**WORK ITEM:** The required output is every entry, printed exactly as written.

**RECORDED DATA:**
···

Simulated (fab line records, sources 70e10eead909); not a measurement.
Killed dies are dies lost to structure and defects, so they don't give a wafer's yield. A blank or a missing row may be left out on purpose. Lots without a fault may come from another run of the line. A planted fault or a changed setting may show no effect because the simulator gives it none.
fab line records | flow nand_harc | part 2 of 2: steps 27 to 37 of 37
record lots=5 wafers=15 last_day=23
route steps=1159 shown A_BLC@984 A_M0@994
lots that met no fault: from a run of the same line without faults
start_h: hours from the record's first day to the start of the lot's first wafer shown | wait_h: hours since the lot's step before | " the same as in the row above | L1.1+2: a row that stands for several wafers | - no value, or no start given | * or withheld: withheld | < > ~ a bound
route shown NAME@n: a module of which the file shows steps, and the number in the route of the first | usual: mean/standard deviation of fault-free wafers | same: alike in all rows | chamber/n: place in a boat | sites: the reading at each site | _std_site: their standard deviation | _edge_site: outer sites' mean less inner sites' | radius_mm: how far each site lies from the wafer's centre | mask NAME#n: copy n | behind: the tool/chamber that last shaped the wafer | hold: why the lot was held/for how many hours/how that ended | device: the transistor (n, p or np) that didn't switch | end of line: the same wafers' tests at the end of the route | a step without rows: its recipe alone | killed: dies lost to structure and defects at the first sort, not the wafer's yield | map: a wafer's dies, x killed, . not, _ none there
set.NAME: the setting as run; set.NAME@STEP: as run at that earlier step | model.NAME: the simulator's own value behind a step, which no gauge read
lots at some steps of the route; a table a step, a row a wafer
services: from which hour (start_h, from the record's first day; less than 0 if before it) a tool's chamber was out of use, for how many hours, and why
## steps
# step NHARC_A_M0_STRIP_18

···

**RESPONSE BOX:**
Simulated (fab line records, sources 70e10eead909); not a measurement.
Killed dies are dies lost to structure and defects, so they don't give a wafer's yield. A blank or a missing row may be left out on purpose. Lots without a fault may come from another run of the line. A planted fault or a changed setting may show no effect because the simulator gives it none.
fab line records | flow nand_harc | part 2 of 2: steps 27 to 37 of 37
record lots=5 wafers=15 last_day=23
route steps=1159 shown A_BLC@984 A_M0@994
lots that met no fault: from a run of the same line without faults
start_h: hours from the record's first day to the start of the lot's first wafer shown | wait_h: hours since the lot's step before | " the same as in the row above | L1.1+2: a row that stands for several wafers | - no value, or no start given | * or withheld: withheld | < > ~ a bound
route shown NAME@n: a module of which the file shows steps, and the number in the route of the first | usual: mean/standard deviation of fault-free wafers | same: alike in all rows | chamber/n: place in a boat | sites: the reading at each site | _std_site: their standard deviation | _edge_site: outer sites' mean less inner sites' | radius_mm: how far each site lies from the wafer's centre | mask NAME#n: copy n | behind: the tool/chamber that last shaped the wafer | hold: why the lot was held/for how many hours/how that ended | device: the transistor (n, p or np) that didn't switch | end of line: the same wafers' tests at the end of the route | a step without rows: its recipe alone | killed: dies lost to structure and defects at the first sort, not the wafer's yield | map: a wafer's dies, x killed, . not, _ none there
set.NAME: the setting as run; set.NAME@STEP: as run at that earlier step | model.NAME: the simulator's own value behind a step, which no gauge read
lots at some steps of the route; a table a step, a row a wafer
services: from which hour (start_h, from the record's first day; less than 0 if before it) a tool's chamber was out of use, for how many hours, and why
## steps
# step NHARC_A_M0_STRIP_18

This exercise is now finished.